ACTION ITEM – Starting at the top of the records, output every line through the one that contains "A step followed", keeping each exactly as it appears.

******************************

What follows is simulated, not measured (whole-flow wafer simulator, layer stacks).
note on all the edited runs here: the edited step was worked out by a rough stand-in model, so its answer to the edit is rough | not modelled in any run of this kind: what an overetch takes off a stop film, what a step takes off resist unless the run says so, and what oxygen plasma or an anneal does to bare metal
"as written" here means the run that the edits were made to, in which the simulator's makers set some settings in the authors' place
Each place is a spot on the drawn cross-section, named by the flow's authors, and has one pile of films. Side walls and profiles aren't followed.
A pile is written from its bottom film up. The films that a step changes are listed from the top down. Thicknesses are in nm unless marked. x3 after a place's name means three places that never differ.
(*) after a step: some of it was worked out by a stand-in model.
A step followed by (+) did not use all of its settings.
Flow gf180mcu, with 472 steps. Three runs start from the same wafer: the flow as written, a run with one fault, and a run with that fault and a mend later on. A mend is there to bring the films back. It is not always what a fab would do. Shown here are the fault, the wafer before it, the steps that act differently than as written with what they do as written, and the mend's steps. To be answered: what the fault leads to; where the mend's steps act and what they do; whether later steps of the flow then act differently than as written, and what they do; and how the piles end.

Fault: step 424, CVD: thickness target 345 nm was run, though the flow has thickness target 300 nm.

******************************

REPLY –
What follows is simulated, not measured (whole-flow wafer simulator, layer stacks).
note on all the edited runs here: the edited step was worked out by a rough stand-in model, so its answer to the edit is rough | not modelled in any run of this kind: what an overetch takes off a stop film, what a step takes off resist unless the run says so, and what oxygen plasma or an anneal does to bare metal
"as written" here means the run that the edits were made to, in which the simulator's makers set some settings in the authors' place
Each place is a spot on the drawn cross-section, named by the flow's authors, and has one pile of films. Side walls and profiles aren't followed.
A pile is written from its bottom film up. The films that a step changes are listed from the top down. Thicknesses are in nm unless marked. x3 after a place's name means three places that never differ.
(*) after a step: some of it was worked out by a stand-in model.
A step followed by (+) did not use all of its settings.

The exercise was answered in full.